**ACTION ITEM:** Your answer should be the lines below from the one with "C1: hours since the membrane was changed" to the one with "R2: pressure that", both included, given again exactly and with nothing added.

+ + + + + + +

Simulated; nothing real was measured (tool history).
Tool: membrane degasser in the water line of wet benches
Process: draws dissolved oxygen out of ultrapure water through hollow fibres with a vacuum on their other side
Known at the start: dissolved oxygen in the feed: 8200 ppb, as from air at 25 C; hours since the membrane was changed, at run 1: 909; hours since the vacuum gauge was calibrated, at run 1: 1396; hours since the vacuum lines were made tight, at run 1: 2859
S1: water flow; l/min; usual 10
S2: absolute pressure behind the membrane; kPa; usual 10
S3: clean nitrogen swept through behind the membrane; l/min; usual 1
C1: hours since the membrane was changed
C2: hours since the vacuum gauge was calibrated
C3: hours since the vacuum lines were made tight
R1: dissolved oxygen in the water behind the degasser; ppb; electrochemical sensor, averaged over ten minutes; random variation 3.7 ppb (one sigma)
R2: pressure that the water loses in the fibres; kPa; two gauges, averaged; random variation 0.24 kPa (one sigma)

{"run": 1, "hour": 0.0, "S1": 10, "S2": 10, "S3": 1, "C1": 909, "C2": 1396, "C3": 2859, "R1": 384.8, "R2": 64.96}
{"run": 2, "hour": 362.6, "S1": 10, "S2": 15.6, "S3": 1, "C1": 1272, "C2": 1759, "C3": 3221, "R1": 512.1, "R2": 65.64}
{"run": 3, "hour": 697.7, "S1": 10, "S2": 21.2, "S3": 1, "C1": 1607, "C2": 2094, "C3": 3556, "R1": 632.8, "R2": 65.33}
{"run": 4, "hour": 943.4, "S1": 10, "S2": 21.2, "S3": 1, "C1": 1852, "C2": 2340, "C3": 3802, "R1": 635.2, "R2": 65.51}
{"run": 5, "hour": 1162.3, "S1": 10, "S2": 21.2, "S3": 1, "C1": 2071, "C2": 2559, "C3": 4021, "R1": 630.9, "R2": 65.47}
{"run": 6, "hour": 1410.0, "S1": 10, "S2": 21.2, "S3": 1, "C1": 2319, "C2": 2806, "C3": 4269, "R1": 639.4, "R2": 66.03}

+ + + + + + +

**YOUR RESPONSE:**
C1: hours since the membrane was changed
C2: hours since the vacuum gauge was calibrated
C3: hours since the vacuum lines were made tight
R1: dissolved oxygen in the water behind the degasser; ppb; electrochemical sensor, averaged over ten minutes; random variation 3.7 ppb (one sigma)
R2: pressure that the water loses in the fibres; kPa; two gauges, averaged; random variation 0.24 kPa (one sigma)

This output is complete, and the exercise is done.